_____
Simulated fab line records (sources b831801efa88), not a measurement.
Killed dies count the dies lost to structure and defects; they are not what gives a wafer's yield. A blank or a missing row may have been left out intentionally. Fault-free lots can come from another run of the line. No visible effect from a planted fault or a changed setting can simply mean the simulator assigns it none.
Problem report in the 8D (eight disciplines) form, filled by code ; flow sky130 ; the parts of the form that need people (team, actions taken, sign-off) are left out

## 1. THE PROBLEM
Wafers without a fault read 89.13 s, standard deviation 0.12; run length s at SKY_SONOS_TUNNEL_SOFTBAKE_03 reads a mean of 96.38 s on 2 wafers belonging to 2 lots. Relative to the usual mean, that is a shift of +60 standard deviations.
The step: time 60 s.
_____

Exactly reproduce every record.

Simulated fab line records (sources b831801efa88), not a measurement.
Killed dies count the dies lost to structure and defects; they are not what gives a wafer's yield. A blank or a missing row may have been left out intentionally. Fault-free lots can come from another run of the line. No visible effect from a planted fault or a changed setting can simply mean the simulator assigns it none.
Problem report in the 8D (eight disciplines) form, filled by code ; flow sky130 ; the parts of the form that need people (team, actions taken, sign-off) are left out

## 1. THE PROBLEM
Wafers without a fault read 89.13 s, standard deviation 0.12; run length s at SKY_SONOS_TUNNEL_SOFTBAKE_03 reads a mean of 96.38 s on 2 wafers belonging to 2 lots. Relative to the usual mean, that is a shift of +60 standard deviations.
The step: time 60 s.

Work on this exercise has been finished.